***

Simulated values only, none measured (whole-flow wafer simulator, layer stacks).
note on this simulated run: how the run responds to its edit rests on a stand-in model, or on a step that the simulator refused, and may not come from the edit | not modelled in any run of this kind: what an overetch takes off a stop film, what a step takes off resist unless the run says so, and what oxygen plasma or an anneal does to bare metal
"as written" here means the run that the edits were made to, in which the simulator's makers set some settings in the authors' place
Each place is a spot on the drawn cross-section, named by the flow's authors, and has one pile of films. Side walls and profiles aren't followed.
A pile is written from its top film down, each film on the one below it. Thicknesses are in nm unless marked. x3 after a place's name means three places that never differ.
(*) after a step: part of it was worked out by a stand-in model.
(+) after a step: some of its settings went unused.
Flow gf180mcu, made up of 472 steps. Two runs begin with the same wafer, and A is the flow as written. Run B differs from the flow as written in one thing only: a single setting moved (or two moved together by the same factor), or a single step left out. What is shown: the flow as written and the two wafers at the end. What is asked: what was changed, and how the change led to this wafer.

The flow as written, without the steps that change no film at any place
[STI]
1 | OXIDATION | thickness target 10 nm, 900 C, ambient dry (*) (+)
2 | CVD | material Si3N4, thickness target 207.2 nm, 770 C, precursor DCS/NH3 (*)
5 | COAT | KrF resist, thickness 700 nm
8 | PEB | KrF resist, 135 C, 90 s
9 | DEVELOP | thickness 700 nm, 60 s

***

This exercise requires the entries above to be restated exactly.

**Your solution:**
Simulated values only, none measured (whole-flow wafer simulator, layer stacks).
note on this simulated run: how the run responds to its edit rests on a stand-in model, or on a step that the simulator refused, and may not come from the edit | not modelled in any run of this kind: what an overetch takes off a stop film, what a step takes off resist unless the run says so, and what oxygen plasma or an anneal does to bare metal
"as written" here means the run that the edits were made to, in which the simulator's makers set some settings in the authors' place
Each place is a spot on the drawn cross-section, named by the flow's authors, and has one pile of films. Side walls and profiles aren't followed.
A pile is written from its top film down, each film on the one below it. Thicknesses are in nm unless marked. x3 after a place's name means three places that never differ.
(*) after a step: part of it was worked out by a stand-in model.
(+) after a step: some of its settings went unused.
Flow gf180mcu, made up of 472 steps. Two runs begin with the same wafer, and A is the flow as written. Run B differs from the flow as written in one thing only: a single setting moved (or two moved together by the same factor), or a single step left out. What is shown: the flow as written and the two wafers at the end. What is asked: what was changed, and how the change led to this wafer.

The flow as written, without the steps that change no film at any place
[STI]
1 | OXIDATION | thickness target 10 nm, 900 C, ambient dry (*) (+)
2 | CVD | material Si3N4, thickness target 207.2 nm, 770 C, precursor DCS/NH3 (*)
5 | COAT | KrF resist, thickness 700 nm
8 | PEB | KrF resist, 135 C, 90 s
9 | DEVELOP | thickness 700 nm, 60 s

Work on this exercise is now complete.